▶ **Data excerpts**
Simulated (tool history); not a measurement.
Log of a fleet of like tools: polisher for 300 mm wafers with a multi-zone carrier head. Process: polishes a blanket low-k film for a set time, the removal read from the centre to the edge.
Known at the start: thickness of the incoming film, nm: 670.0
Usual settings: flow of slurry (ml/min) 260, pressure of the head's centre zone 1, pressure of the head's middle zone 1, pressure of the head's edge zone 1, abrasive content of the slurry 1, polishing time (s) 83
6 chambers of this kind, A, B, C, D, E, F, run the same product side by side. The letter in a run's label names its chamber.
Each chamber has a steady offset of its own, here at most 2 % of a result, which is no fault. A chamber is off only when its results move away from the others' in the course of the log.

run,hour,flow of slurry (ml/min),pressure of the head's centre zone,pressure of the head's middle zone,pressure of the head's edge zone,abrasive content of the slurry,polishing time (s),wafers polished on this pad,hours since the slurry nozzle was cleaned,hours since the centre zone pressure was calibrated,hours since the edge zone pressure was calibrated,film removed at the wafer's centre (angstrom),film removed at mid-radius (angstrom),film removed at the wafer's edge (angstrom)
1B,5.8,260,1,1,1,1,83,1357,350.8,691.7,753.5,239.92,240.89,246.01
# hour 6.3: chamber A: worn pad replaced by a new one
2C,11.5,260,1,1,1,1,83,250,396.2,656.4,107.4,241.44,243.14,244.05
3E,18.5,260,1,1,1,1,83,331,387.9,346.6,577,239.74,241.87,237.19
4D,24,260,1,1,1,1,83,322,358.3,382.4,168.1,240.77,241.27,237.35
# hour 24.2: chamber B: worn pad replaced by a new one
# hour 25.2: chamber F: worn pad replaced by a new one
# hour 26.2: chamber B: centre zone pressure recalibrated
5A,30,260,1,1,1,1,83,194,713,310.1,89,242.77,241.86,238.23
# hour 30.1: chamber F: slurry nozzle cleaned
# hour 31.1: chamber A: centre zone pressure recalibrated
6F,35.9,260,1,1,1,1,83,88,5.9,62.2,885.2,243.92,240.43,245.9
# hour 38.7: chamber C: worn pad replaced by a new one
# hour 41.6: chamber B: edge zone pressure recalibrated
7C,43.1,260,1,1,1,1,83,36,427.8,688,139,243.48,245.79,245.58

▶ **Required action**
Only the lines from the first one of the listing up to and including the line where "Log of a fleet" appears are wanted, reproduced exactly.

▶ **Solution**
Simulated (tool history); not a measurement.
Log of a fleet of like tools: polisher for 300 mm wafers with a multi-zone carrier head. Process: polishes a blanket low-k film for a set time, the removal read from the centre to the edge.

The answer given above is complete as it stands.